§ Brief:
Beneath this task are records; print exactly the stretch of them from the line with "2 DIRECTIONAL_DEP with" through the line with "15 DIRECTIONAL_DEP with", both ends included.

-=-=-=-=-

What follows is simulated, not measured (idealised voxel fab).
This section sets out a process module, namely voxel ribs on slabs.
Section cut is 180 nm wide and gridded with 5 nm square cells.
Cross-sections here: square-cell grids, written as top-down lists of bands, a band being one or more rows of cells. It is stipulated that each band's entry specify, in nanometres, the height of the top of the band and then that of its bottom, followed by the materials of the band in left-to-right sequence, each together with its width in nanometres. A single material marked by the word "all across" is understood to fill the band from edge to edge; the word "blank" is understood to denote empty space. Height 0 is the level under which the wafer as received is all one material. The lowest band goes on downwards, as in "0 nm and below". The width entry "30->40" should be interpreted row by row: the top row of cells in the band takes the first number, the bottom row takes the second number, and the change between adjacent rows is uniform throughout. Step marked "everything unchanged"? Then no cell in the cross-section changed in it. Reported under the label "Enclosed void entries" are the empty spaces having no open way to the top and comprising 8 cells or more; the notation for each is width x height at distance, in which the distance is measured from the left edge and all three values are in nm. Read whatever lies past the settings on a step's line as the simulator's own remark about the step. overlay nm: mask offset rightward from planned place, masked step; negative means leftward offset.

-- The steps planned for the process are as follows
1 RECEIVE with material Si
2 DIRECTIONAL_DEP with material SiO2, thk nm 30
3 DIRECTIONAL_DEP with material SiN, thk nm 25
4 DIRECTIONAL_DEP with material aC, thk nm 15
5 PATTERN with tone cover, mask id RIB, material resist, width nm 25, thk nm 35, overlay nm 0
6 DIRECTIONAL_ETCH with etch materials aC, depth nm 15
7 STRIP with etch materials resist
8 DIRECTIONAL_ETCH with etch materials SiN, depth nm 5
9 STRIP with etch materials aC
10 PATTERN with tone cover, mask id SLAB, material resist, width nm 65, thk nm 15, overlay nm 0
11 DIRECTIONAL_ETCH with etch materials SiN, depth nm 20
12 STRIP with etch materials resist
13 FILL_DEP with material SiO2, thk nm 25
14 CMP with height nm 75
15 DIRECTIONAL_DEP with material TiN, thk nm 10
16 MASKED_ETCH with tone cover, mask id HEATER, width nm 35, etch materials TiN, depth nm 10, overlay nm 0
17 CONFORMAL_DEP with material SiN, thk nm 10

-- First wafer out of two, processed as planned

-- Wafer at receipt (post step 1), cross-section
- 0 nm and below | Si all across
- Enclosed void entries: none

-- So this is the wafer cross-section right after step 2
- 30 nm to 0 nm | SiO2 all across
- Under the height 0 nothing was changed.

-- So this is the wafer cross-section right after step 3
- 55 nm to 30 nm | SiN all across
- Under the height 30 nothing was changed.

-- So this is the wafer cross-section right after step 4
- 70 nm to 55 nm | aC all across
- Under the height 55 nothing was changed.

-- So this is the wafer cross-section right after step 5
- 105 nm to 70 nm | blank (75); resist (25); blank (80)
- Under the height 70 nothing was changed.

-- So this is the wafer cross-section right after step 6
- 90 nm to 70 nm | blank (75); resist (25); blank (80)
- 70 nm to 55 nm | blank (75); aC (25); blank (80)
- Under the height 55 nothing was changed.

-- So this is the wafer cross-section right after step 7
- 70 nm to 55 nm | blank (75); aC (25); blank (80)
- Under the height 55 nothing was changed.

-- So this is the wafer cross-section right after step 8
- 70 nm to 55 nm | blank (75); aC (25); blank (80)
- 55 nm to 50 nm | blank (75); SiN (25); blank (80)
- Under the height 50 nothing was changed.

-=-=-=-=-

§ Response box:
2 DIRECTIONAL_DEP with material SiO2, thk nm 30
3 DIRECTIONAL_DEP with material SiN, thk nm 25
4 DIRECTIONAL_DEP with material aC, thk nm 15
5 PATTERN with tone cover, mask id RIB, material resist, width nm 25, thk nm 35, overlay nm 0
6 DIRECTIONAL_ETCH with etch materials aC, depth nm 15
7 STRIP with etch materials resist
8 DIRECTIONAL_ETCH with etch materials SiN, depth nm 5
9 STRIP with etch materials aC
10 PATTERN with tone cover, mask id SLAB, material resist, width nm 65, thk nm 15, overlay nm 0
11 DIRECTIONAL_ETCH with etch materials SiN, depth nm 20
12 STRIP with etch materials resist
13 FILL_DEP with material SiO2, thk nm 25
14 CMP with height nm 75
15 DIRECTIONAL_DEP with material TiN, thk nm 10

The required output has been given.